== RECORDED DATA ==
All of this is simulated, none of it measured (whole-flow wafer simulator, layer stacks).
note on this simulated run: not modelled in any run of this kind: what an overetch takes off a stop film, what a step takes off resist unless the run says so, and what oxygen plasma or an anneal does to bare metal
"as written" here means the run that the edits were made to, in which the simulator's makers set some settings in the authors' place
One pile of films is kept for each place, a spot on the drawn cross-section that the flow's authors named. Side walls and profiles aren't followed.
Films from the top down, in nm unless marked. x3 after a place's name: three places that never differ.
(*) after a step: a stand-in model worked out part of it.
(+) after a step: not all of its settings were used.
===

▶ **WORK INSTRUCTION**: Word for word, return the entire set of entries.

▶ **TASK ANSWER**:
All of this is simulated, none of it measured (whole-flow wafer simulator, layer stacks).
note on this simulated run: not modelled in any run of this kind: what an overetch takes off a stop film, what a step takes off resist unless the run says so, and what oxygen plasma or an anneal does to bare metal
"as written" here means the run that the edits were made to, in which the simulator's makers set some settings in the authors' place
One pile of films is kept for each place, a spot on the drawn cross-section that the flow's authors named. Side walls and profiles aren't followed.
Films from the top down, in nm unless marked. x3 after a place's name: three places that never differ.
(*) after a step: a stand-in model worked out part of it.
(+) after a step: not all of its settings were used.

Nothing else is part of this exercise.